= INFORMATION PROVIDED =
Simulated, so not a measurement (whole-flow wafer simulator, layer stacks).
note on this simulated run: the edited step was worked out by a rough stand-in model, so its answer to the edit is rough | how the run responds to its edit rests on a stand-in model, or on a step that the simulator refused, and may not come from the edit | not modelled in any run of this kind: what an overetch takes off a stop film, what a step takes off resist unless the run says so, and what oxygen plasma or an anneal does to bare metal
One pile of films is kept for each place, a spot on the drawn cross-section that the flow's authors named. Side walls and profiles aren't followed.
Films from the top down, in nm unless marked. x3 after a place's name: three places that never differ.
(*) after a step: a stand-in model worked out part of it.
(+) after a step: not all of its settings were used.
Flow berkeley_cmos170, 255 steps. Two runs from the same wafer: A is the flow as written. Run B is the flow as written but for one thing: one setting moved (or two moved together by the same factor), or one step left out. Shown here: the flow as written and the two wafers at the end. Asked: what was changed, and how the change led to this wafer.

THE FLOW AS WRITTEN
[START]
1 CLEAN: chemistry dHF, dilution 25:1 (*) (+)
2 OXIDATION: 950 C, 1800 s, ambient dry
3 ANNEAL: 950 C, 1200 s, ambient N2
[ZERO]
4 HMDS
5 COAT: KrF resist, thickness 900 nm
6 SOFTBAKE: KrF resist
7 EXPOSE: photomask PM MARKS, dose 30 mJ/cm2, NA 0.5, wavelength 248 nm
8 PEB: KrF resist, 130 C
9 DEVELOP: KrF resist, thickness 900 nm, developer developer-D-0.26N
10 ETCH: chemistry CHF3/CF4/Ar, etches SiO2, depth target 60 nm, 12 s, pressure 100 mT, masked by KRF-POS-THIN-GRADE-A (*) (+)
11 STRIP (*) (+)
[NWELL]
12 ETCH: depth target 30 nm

= WORK INSTRUCTION =
In restating the data, begin at its first line, reproduce each line word for word, and conclude with the line that contains "Flow berkeley_cmos170, 255".

= TASK OUTPUT =
Simulated, so not a measurement (whole-flow wafer simulator, layer stacks).
note on this simulated run: the edited step was worked out by a rough stand-in model, so its answer to the edit is rough | how the run responds to its edit rests on a stand-in model, or on a step that the simulator refused, and may not come from the edit | not modelled in any run of this kind: what an overetch takes off a stop film, what a step takes off resist unless the run says so, and what oxygen plasma or an anneal does to bare metal
One pile of films is kept for each place, a spot on the drawn cross-section that the flow's authors named. Side walls and profiles aren't followed.
Films from the top down, in nm unless marked. x3 after a place's name: three places that never differ.
(*) after a step: a stand-in model worked out part of it.
(+) after a step: not all of its settings were used.
Flow berkeley_cmos170, 255 steps. Two runs from the same wafer: A is the flow as written. Run B is the flow as written but for one thing: one setting moved (or two moved together by the same factor), or one step left out. Shown here: the flow as written and the two wafers at the end. Asked: what was changed, and how the change led to this wafer.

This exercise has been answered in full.